**Required action**. Please output exactly the part of the records below that opens with the line containing "4,52.5,P3,420,256,,,18.0,378.3,1143.2,1687.6,,42.550" and closes with the line containing "13,182.0,P4,460,152,,,58.0,507.8,1272.7,1817.1,,65.341", both lines included, and nothing else.

**Data records**.
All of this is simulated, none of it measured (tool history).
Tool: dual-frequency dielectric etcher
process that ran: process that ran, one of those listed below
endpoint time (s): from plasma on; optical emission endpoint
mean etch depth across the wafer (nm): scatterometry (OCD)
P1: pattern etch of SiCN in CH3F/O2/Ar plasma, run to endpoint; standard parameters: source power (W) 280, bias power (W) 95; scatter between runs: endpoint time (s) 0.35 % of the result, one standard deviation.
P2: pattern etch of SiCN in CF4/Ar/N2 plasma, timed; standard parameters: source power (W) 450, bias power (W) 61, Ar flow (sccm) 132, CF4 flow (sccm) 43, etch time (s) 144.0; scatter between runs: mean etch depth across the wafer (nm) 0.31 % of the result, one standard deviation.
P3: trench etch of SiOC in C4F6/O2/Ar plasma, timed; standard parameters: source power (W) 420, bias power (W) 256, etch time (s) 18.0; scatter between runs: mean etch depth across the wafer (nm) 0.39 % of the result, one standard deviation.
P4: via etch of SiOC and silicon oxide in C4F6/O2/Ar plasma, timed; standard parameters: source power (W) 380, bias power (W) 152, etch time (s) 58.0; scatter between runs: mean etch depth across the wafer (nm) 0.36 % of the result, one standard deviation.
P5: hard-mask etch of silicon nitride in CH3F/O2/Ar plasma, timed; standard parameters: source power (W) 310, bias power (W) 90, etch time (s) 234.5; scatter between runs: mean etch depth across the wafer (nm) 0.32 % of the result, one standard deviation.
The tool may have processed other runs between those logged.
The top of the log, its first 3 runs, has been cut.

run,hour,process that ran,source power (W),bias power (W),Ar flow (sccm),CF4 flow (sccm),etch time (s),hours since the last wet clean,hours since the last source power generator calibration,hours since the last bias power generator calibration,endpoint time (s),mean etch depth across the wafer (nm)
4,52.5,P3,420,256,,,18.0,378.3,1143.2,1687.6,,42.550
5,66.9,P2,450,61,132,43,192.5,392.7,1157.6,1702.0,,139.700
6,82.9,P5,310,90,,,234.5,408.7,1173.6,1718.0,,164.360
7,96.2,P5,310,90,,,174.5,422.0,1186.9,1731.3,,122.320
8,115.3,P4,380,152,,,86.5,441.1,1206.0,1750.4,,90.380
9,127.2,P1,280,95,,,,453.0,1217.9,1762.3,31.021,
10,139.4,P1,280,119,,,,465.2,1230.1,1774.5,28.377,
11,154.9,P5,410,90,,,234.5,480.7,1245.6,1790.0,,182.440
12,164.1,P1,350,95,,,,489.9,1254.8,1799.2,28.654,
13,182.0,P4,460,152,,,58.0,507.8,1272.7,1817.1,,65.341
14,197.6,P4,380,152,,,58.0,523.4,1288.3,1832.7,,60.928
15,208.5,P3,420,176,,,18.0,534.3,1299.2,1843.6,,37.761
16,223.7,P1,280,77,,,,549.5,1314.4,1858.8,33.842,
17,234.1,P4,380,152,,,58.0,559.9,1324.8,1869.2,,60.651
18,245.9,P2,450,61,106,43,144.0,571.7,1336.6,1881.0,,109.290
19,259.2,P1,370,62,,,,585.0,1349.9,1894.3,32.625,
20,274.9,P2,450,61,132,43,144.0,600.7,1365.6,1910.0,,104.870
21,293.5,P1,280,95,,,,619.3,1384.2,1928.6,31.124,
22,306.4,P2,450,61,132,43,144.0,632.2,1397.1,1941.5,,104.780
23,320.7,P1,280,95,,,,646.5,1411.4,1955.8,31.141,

**Written answer**.
4,52.5,P3,420,256,,,18.0,378.3,1143.2,1687.6,,42.550
5,66.9,P2,450,61,132,43,192.5,392.7,1157.6,1702.0,,139.700
6,82.9,P5,310,90,,,234.5,408.7,1173.6,1718.0,,164.360
7,96.2,P5,310,90,,,174.5,422.0,1186.9,1731.3,,122.320
8,115.3,P4,380,152,,,86.5,441.1,1206.0,1750.4,,90.380
9,127.2,P1,280,95,,,,453.0,1217.9,1762.3,31.021,
10,139.4,P1,280,119,,,,465.2,1230.1,1774.5,28.377,
11,154.9,P5,410,90,,,234.5,480.7,1245.6,1790.0,,182.440
12,164.1,P1,350,95,,,,489.9,1254.8,1799.2,28.654,
13,182.0,P4,460,152,,,58.0,507.8,1272.7,1817.1,,65.341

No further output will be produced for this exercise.